(Supplied material Opens)

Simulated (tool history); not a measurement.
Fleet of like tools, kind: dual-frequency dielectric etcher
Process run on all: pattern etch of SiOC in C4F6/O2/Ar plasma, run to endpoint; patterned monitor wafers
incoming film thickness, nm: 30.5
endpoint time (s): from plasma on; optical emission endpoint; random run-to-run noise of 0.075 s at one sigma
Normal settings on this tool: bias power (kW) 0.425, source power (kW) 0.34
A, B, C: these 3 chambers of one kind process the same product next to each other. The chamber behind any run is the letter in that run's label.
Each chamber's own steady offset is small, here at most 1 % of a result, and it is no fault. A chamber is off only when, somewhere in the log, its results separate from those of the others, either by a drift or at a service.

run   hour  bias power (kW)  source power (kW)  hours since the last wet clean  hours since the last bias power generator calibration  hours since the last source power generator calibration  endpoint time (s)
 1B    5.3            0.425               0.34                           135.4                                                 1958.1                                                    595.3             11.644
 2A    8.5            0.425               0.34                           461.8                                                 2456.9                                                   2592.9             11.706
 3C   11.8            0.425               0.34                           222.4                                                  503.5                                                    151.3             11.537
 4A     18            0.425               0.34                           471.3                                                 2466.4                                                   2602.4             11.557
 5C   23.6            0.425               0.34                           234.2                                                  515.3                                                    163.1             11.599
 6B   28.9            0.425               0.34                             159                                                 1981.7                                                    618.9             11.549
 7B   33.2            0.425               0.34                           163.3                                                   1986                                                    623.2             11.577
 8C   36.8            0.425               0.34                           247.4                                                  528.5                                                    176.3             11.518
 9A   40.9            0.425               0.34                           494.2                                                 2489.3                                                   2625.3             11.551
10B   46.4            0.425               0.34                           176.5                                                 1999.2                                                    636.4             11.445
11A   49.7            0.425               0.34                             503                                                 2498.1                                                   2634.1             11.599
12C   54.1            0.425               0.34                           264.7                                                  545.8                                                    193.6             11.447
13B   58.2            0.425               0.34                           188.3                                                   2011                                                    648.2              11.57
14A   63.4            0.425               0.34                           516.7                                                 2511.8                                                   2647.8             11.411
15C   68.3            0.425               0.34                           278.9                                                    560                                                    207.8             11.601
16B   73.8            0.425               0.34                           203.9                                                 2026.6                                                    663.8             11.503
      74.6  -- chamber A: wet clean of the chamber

(Supplied material Closes)

Work item: Exact duplication is required for the lines above, from the line that contains "Normal settings on" to the line that contains "A, B, C: these", inclusive; omit all others.

Answer space:
Normal settings on this tool: bias power (kW) 0.425, source power (kW) 0.34
A, B, C: these 3 chambers of one kind process the same product next to each other. The chamber behind any run is the letter in that run's label.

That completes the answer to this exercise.